ASSIGNMENT
Your answer must be an exact copy of all the entries.

[[ MATERIAL SUPPLIED, beginning ]]

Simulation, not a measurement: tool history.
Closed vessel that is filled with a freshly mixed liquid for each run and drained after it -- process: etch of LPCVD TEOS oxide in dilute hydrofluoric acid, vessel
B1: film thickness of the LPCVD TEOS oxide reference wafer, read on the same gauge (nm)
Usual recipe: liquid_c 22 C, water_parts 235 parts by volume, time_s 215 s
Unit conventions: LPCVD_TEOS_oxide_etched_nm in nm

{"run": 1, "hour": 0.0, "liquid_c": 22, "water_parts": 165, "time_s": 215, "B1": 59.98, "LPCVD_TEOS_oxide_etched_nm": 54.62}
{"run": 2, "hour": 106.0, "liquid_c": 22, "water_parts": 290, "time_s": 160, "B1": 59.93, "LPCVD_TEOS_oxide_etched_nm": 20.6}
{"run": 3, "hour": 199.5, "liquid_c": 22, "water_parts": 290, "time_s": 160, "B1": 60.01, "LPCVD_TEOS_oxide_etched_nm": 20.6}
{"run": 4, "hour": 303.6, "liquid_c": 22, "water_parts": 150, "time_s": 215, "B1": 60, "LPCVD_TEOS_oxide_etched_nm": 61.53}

[[ MATERIAL SUPPLIED, end ]]

EXERCISE RESULT
Simulation, not a measurement: tool history.
Closed vessel that is filled with a freshly mixed liquid for each run and drained after it -- process: etch of LPCVD TEOS oxide in dilute hydrofluoric acid, vessel
B1: film thickness of the LPCVD TEOS oxide reference wafer, read on the same gauge (nm)
Usual recipe: liquid_c 22 C, water_parts 235 parts by volume, time_s 215 s
Unit conventions: LPCVD_TEOS_oxide_etched_nm in nm

{"run": 1, "hour": 0.0, "liquid_c": 22, "water_parts": 165, "time_s": 215, "B1": 59.98, "LPCVD_TEOS_oxide_etched_nm": 54.62}
{"run": 2, "hour": 106.0, "liquid_c": 22, "water_parts": 290, "time_s": 160, "B1": 59.93, "LPCVD_TEOS_oxide_etched_nm": 20.6}
{"run": 3, "hour": 199.5, "liquid_c": 22, "water_parts": 290, "time_s": 160, "B1": 60.01, "LPCVD_TEOS_oxide_etched_nm": 20.6}
{"run": 4, "hour": 303.6, "liquid_c": 22, "water_parts": 150, "time_s": 215, "B1": 60, "LPCVD_TEOS_oxide_etched_nm": 61.53}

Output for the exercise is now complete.